• **PROVIDED DATA**
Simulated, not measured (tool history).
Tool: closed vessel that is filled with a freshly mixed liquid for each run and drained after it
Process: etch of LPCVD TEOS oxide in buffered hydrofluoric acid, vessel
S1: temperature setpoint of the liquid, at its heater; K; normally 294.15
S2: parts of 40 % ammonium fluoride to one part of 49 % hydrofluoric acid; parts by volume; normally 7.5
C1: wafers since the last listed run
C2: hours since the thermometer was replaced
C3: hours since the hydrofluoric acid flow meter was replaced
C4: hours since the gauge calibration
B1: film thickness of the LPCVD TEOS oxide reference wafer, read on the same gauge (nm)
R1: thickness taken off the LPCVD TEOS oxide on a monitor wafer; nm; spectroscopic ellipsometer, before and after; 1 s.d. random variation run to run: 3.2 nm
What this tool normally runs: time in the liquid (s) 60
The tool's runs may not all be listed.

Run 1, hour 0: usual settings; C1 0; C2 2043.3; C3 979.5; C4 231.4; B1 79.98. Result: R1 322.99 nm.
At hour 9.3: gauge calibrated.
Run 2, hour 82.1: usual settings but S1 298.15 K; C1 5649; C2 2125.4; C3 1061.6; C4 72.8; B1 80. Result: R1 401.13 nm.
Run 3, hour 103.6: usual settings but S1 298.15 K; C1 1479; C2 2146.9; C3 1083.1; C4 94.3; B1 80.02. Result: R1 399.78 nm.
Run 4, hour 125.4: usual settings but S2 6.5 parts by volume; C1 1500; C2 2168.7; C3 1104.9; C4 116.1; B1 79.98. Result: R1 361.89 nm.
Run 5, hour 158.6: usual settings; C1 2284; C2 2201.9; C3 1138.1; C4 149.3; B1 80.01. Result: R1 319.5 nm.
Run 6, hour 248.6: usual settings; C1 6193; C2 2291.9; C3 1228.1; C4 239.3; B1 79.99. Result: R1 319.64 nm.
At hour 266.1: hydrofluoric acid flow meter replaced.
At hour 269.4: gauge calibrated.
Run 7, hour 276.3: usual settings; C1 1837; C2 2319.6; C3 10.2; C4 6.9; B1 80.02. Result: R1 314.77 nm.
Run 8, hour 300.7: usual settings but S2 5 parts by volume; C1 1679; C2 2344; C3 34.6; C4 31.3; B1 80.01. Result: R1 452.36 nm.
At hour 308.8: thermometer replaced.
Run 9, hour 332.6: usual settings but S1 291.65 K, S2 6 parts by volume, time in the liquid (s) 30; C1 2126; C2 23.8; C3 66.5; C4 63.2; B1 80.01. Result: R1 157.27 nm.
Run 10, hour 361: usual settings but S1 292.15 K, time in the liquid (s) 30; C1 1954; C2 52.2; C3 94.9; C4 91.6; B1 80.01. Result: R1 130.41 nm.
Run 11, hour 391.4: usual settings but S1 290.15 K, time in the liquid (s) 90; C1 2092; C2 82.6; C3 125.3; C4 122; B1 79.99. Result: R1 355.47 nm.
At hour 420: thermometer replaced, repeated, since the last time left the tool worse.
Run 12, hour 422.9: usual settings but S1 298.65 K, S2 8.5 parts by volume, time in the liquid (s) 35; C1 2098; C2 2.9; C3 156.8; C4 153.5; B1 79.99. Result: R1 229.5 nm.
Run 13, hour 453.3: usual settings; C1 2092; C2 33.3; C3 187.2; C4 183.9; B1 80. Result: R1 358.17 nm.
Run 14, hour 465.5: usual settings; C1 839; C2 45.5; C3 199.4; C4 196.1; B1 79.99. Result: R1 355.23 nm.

• **WORK TASK**
Give back exactly the material above from its opening line to the line bearing "Run 9, hour".

• **WRITTEN SOLUTION**
Simulated, not measured (tool history).
Tool: closed vessel that is filled with a freshly mixed liquid for each run and drained after it
Process: etch of LPCVD TEOS oxide in buffered hydrofluoric acid, vessel
S1: temperature setpoint of the liquid, at its heater; K; normally 294.15
S2: parts of 40 % ammonium fluoride to one part of 49 % hydrofluoric acid; parts by volume; normally 7.5
C1: wafers since the last listed run
C2: hours since the thermometer was replaced
C3: hours since the hydrofluoric acid flow meter was replaced
C4: hours since the gauge calibration
B1: film thickness of the LPCVD TEOS oxide reference wafer, read on the same gauge (nm)
R1: thickness taken off the LPCVD TEOS oxide on a monitor wafer; nm; spectroscopic ellipsometer, before and after; 1 s.d. random variation run to run: 3.2 nm
What this tool normally runs: time in the liquid (s) 60
The tool's runs may not all be listed.

Run 1, hour 0: usual settings; C1 0; C2 2043.3; C3 979.5; C4 231.4; B1 79.98. Result: R1 322.99 nm.
At hour 9.3: gauge calibrated.
Run 2, hour 82.1: usual settings but S1 298.15 K; C1 5649; C2 2125.4; C3 1061.6; C4 72.8; B1 80. Result: R1 401.13 nm.
Run 3, hour 103.6: usual settings but S1 298.15 K; C1 1479; C2 2146.9; C3 1083.1; C4 94.3; B1 80.02. Result: R1 399.78 nm.
Run 4, hour 125.4: usual settings but S2 6.5 parts by volume; C1 1500; C2 2168.7; C3 1104.9; C4 116.1; B1 79.98. Result: R1 361.89 nm.
Run 5, hour 158.6: usual settings; C1 2284; C2 2201.9; C3 1138.1; C4 149.3; B1 80.01. Result: R1 319.5 nm.
Run 6, hour 248.6: usual settings; C1 6193; C2 2291.9; C3 1228.1; C4 239.3; B1 79.99. Result: R1 319.64 nm.
At hour 266.1: hydrofluoric acid flow meter replaced.
At hour 269.4: gauge calibrated.
Run 7, hour 276.3: usual settings; C1 1837; C2 2319.6; C3 10.2; C4 6.9; B1 80.02. Result: R1 314.77 nm.
Run 8, hour 300.7: usual settings but S2 5 parts by volume; C1 1679; C2 2344; C3 34.6; C4 31.3; B1 80.01. Result: R1 452.36 nm.
At hour 308.8: thermometer replaced.
Run 9, hour 332.6: usual settings but S1 291.65 K, S2 6 parts by volume, time in the liquid (s) 30; C1 2126; C2 23.8; C3 66.5; C4 63.2; B1 80.01. Result: R1 157.27 nm.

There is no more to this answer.